Type out all the records again exactly.

BEGIN SUPPLIED DATA
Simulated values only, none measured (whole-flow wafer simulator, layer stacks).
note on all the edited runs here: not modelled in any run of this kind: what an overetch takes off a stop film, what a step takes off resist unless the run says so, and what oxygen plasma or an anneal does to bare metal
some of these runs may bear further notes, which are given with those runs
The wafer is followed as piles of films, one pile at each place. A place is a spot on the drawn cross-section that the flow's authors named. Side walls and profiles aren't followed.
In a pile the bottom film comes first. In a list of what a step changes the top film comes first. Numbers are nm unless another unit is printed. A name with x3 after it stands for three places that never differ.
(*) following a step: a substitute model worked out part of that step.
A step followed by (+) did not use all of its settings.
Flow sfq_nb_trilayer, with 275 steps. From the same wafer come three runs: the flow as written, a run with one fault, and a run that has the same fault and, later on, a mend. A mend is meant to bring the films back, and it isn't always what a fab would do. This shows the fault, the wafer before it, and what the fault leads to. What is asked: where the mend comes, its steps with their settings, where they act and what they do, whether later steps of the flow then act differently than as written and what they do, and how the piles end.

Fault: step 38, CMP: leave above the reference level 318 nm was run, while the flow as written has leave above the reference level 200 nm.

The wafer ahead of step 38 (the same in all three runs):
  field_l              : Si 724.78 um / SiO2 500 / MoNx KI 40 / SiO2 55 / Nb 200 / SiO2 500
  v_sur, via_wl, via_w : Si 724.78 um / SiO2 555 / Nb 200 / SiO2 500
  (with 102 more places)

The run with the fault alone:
END SUPPLIED DATA

§ **EXERCISE RESULT**
Simulated values only, none measured (whole-flow wafer simulator, layer stacks).
note on all the edited runs here: not modelled in any run of this kind: what an overetch takes off a stop film, what a step takes off resist unless the run says so, and what oxygen plasma or an anneal does to bare metal
some of these runs may bear further notes, which are given with those runs
The wafer is followed as piles of films, one pile at each place. A place is a spot on the drawn cross-section that the flow's authors named. Side walls and profiles aren't followed.
In a pile the bottom film comes first. In a list of what a step changes the top film comes first. Numbers are nm unless another unit is printed. A name with x3 after it stands for three places that never differ.
(*) following a step: a substitute model worked out part of that step.
A step followed by (+) did not use all of its settings.
Flow sfq_nb_trilayer, with 275 steps. From the same wafer come three runs: the flow as written, a run with one fault, and a run that has the same fault and, later on, a mend. A mend is meant to bring the films back, and it isn't always what a fab would do. This shows the fault, the wafer before it, and what the fault leads to. What is asked: where the mend comes, its steps with their settings, where they act and what they do, whether later steps of the flow then act differently than as written and what they do, and how the piles end.

Fault: step 38, CMP: leave above the reference level 318 nm was run, while the flow as written has leave above the reference level 200 nm.

The wafer ahead of step 38 (the same in all three runs):
  field_l              : Si 724.78 um / SiO2 500 / MoNx KI 40 / SiO2 55 / Nb 200 / SiO2 500
  v_sur, via_wl, via_w : Si 724.78 um / SiO2 555 / Nb 200 / SiO2 500
  (with 102 more places)

The run with the fault alone:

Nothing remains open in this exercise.